RAW DATA section start

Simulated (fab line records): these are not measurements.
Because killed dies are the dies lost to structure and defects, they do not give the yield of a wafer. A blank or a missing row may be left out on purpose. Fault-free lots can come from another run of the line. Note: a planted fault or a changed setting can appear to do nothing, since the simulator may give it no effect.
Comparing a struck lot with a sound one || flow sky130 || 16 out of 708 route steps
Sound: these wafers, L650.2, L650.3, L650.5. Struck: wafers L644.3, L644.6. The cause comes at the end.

RAW DATA section end

_WORK INSTRUCTION_
Please print out every record exactly as it is written.

_WORKED SOLUTION_
Simulated (fab line records): these are not measurements.
Because killed dies are the dies lost to structure and defects, they do not give the yield of a wafer. A blank or a missing row may be left out on purpose. Fault-free lots can come from another run of the line. Note: a planted fault or a changed setting can appear to do nothing, since the simulator may give it no effect.
Comparing a struck lot with a sound one || flow sky130 || 16 out of 708 route steps
Sound: these wafers, L650.2, L650.3, L650.5. Struck: wafers L644.3, L644.6. The cause comes at the end.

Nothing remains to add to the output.